Record excerpts:
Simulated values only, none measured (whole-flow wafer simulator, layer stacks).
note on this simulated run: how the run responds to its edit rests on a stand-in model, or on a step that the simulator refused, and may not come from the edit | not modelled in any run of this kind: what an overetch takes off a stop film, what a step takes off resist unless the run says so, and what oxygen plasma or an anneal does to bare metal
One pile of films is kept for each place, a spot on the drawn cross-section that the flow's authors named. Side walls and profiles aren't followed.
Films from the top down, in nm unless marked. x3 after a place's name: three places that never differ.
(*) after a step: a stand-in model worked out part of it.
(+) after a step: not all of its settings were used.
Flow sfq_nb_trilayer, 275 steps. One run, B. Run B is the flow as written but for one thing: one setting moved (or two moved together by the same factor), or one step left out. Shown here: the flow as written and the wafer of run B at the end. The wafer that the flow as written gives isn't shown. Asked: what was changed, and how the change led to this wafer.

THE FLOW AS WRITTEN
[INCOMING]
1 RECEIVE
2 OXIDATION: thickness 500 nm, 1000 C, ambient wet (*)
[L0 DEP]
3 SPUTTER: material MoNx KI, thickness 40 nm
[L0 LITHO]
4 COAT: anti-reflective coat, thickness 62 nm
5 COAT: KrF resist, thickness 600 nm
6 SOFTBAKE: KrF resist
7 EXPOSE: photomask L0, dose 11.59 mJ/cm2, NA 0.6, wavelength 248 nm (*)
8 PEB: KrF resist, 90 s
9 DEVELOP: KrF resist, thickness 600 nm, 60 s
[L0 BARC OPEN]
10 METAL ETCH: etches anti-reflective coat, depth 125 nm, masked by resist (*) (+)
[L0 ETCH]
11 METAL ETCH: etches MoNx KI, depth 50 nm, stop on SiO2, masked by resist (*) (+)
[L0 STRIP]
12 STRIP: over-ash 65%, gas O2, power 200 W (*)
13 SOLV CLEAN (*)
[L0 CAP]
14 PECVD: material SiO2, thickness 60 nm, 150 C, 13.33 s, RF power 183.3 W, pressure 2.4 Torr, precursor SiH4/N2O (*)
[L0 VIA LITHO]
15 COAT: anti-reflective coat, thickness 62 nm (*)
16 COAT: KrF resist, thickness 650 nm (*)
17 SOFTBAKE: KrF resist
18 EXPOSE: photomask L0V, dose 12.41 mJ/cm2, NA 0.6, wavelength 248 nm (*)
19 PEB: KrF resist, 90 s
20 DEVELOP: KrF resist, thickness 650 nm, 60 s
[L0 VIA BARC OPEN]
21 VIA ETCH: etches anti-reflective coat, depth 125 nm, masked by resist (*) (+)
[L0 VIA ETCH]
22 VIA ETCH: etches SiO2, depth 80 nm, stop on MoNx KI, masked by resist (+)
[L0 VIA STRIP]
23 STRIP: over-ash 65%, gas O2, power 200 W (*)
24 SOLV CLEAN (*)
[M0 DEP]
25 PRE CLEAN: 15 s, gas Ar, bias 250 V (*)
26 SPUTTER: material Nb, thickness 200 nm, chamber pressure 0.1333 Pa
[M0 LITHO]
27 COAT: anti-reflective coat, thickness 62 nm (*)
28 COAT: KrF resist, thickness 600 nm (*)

Work request: Would you output, from the records above, exactly the run of lines that starts at the line containing "[L0 VIA LITHO]" and ends at the line containing "27 COAT: anti-reflective", and only that run?

Written response:
[L0 VIA LITHO]
15 COAT: anti-reflective coat, thickness 62 nm (*)
16 COAT: KrF resist, thickness 650 nm (*)
17 SOFTBAKE: KrF resist
18 EXPOSE: photomask L0V, dose 12.41 mJ/cm2, NA 0.6, wavelength 248 nm (*)
19 PEB: KrF resist, 90 s
20 DEVELOP: KrF resist, thickness 650 nm, 60 s
[L0 VIA BARC OPEN]
21 VIA ETCH: etches anti-reflective coat, depth 125 nm, masked by resist (*) (+)
[L0 VIA ETCH]
22 VIA ETCH: etches SiO2, depth 80 nm, stop on MoNx KI, masked by resist (+)
[L0 VIA STRIP]
23 STRIP: over-ash 65%, gas O2, power 200 W (*)
24 SOLV CLEAN (*)
[M0 DEP]
25 PRE CLEAN: 15 s, gas Ar, bias 250 V (*)
26 SPUTTER: material Nb, thickness 200 nm, chamber pressure 0.1333 Pa
[M0 LITHO]
27 COAT: anti-reflective coat, thickness 62 nm (*)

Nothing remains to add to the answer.